After locating the line that contains "alike: M1_OVL" in the data below, set down exactly that line and each one after it through the line that contains "SFQ_TRILAYER_I1_DEP_PECVD_045: deposits SiO2", and nothing more.

-------

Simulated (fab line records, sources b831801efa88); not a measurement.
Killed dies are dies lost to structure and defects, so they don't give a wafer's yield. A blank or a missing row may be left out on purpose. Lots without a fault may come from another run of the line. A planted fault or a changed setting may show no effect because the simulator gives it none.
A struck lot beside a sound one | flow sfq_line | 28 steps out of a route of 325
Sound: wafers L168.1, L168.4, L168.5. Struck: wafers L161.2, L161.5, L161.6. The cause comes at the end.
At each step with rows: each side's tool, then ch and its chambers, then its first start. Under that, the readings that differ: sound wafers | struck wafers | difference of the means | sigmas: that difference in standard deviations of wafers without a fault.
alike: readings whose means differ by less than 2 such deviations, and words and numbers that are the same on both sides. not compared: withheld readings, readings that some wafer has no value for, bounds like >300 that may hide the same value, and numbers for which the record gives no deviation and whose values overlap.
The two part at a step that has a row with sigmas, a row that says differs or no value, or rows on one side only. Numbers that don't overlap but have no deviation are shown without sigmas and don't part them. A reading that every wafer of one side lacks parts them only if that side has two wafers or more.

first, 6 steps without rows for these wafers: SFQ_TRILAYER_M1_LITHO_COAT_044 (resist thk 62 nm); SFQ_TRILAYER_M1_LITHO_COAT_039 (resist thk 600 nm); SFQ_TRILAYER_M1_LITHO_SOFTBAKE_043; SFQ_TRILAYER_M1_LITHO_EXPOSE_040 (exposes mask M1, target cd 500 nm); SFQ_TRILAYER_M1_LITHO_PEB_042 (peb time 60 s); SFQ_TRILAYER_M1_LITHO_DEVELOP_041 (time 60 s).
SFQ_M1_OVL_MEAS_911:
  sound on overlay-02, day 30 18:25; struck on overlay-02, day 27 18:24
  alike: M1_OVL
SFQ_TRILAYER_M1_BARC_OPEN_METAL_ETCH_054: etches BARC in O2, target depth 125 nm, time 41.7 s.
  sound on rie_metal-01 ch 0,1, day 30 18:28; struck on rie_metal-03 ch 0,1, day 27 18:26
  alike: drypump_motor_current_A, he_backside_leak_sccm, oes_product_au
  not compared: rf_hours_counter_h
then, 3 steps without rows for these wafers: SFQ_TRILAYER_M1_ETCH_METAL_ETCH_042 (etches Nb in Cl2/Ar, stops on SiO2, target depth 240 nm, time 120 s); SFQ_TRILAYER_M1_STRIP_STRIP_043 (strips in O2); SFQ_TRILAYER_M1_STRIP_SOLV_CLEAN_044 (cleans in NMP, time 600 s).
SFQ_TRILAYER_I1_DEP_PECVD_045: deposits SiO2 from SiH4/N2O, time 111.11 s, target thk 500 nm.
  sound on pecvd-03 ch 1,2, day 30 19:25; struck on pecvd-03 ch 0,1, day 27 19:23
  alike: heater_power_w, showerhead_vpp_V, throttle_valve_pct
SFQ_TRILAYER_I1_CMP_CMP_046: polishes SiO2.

-------

▶ Written reply
  alike: M1_OVL
SFQ_TRILAYER_M1_BARC_OPEN_METAL_ETCH_054: etches BARC in O2, target depth 125 nm, time 41.7 s.
  sound on rie_metal-01 ch 0,1, day 30 18:28; struck on rie_metal-03 ch 0,1, day 27 18:26
  alike: drypump_motor_current_A, he_backside_leak_sccm, oes_product_au
  not compared: rf_hours_counter_h
then, 3 steps without rows for these wafers: SFQ_TRILAYER_M1_ETCH_METAL_ETCH_042 (etches Nb in Cl2/Ar, stops on SiO2, target depth 240 nm, time 120 s); SFQ_TRILAYER_M1_STRIP_STRIP_043 (strips in O2); SFQ_TRILAYER_M1_STRIP_SOLV_CLEAN_044 (cleans in NMP, time 600 s).
SFQ_TRILAYER_I1_DEP_PECVD_045: deposits SiO2 from SiH4/N2O, time 111.11 s, target thk 500 nm.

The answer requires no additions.